■ ■ ■ ■ ■

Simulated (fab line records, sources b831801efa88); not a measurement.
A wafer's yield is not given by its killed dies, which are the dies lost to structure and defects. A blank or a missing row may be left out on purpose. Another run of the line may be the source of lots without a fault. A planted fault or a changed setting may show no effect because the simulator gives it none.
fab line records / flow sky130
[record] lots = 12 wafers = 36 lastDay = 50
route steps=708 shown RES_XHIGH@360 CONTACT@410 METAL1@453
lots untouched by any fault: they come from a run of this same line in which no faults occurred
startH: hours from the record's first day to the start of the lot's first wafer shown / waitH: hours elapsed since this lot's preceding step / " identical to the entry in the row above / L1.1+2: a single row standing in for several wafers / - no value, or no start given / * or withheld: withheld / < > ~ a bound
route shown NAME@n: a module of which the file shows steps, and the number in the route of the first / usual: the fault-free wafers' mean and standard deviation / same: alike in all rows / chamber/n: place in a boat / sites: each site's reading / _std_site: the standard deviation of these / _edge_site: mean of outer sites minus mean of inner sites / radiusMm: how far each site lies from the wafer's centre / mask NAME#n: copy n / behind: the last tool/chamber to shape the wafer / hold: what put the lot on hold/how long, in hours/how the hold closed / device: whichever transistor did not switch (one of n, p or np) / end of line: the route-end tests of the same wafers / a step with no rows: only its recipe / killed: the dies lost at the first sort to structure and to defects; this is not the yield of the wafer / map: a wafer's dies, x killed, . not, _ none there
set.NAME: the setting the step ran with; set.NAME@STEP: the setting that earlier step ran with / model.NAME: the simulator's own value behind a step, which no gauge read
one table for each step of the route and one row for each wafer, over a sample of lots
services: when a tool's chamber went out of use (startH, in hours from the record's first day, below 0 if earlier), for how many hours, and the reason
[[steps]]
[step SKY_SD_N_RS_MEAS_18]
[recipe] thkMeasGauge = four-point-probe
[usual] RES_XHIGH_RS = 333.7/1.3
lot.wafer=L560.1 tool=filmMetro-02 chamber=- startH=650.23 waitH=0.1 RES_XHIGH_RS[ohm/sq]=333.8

■ ■ ■ ■ ■

Output only the lines from the top of the entries through the one holding "startH: hours from", copied exactly.

» Exercise response
Simulated (fab line records, sources b831801efa88); not a measurement.
A wafer's yield is not given by its killed dies, which are the dies lost to structure and defects. A blank or a missing row may be left out on purpose. Another run of the line may be the source of lots without a fault. A planted fault or a changed setting may show no effect because the simulator gives it none.
fab line records / flow sky130
[record] lots = 12 wafers = 36 lastDay = 50
route steps=708 shown RES_XHIGH@360 CONTACT@410 METAL1@453
lots untouched by any fault: they come from a run of this same line in which no faults occurred
startH: hours from the record's first day to the start of the lot's first wafer shown / waitH: hours elapsed since this lot's preceding step / " identical to the entry in the row above / L1.1+2: a single row standing in for several wafers / - no value, or no start given / * or withheld: withheld / < > ~ a bound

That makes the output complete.